Required action
Output the lines below exactly, please, from the first line until the line with "R1: thickness taken", counting both.

_ _ _ _

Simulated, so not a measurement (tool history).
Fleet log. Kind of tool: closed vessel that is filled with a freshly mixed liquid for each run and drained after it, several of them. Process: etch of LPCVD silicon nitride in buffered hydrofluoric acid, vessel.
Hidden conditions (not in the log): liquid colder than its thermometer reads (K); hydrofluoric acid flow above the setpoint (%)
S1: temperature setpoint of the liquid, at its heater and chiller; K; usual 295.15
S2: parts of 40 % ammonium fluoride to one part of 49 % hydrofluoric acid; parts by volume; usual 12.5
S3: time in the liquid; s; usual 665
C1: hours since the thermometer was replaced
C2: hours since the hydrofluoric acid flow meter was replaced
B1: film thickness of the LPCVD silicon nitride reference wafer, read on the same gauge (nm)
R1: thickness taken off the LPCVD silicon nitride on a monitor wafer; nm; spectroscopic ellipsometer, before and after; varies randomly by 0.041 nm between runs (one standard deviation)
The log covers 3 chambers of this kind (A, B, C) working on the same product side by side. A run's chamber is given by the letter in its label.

_ _ _ _

Exercise response
Simulated, so not a measurement (tool history).
Fleet log. Kind of tool: closed vessel that is filled with a freshly mixed liquid for each run and drained after it, several of them. Process: etch of LPCVD silicon nitride in buffered hydrofluoric acid, vessel.
Hidden conditions (not in the log): liquid colder than its thermometer reads (K); hydrofluoric acid flow above the setpoint (%)
S1: temperature setpoint of the liquid, at its heater and chiller; K; usual 295.15
S2: parts of 40 % ammonium fluoride to one part of 49 % hydrofluoric acid; parts by volume; usual 12.5
S3: time in the liquid; s; usual 665
C1: hours since the thermometer was replaced
C2: hours since the hydrofluoric acid flow meter was replaced
B1: film thickness of the LPCVD silicon nitride reference wafer, read on the same gauge (nm)
R1: thickness taken off the LPCVD silicon nitride on a monitor wafer; nm; spectroscopic ellipsometer, before and after; varies randomly by 0.041 nm between runs (one standard deviation)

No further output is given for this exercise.